WORK ITEM: Reproduce the entries shown below only from the line with "Process run on" down to the line with "Each chamber's own", keeping both end lines and copying each one exactly.

LISTED RECORDS:
····················

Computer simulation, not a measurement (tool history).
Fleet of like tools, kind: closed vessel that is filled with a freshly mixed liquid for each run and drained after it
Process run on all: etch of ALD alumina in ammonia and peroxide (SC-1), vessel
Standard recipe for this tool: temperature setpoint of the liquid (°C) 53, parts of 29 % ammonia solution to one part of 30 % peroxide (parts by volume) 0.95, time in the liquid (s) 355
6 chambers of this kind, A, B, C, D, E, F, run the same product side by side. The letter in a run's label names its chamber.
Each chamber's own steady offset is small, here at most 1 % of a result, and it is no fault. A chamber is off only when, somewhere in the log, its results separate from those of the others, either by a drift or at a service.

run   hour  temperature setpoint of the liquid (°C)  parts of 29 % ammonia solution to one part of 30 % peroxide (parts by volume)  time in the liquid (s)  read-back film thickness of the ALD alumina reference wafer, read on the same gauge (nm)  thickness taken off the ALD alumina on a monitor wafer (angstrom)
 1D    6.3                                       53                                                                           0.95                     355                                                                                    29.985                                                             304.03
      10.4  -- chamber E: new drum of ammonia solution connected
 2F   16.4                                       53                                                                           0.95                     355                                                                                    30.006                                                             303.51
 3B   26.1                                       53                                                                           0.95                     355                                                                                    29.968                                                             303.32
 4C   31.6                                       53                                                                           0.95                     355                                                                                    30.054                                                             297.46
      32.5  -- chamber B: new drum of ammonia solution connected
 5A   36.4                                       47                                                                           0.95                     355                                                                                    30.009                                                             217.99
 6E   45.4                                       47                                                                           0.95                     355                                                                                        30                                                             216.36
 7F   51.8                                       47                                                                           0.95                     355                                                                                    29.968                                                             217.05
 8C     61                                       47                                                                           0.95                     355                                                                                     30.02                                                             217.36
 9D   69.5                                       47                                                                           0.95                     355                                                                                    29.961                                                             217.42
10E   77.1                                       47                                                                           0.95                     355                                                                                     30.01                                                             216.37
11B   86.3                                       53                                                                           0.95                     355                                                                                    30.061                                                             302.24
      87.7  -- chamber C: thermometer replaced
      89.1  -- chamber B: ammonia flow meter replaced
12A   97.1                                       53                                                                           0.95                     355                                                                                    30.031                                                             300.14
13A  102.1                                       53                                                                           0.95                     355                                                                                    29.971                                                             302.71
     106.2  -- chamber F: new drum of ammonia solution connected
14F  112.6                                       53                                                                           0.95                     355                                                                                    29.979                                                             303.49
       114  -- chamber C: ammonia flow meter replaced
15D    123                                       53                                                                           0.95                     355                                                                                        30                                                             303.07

····················

TASK OUTPUT:
Process run on all: etch of ALD alumina in ammonia and peroxide (SC-1), vessel
Standard recipe for this tool: temperature setpoint of the liquid (°C) 53, parts of 29 % ammonia solution to one part of 30 % peroxide (parts by volume) 0.95, time in the liquid (s) 355
6 chambers of this kind, A, B, C, D, E, F, run the same product side by side. The letter in a run's label names its chamber.
Each chamber's own steady offset is small, here at most 1 % of a result, and it is no fault. A chamber is off only when, somewhere in the log, its results separate from those of the others, either by a drift or at a service.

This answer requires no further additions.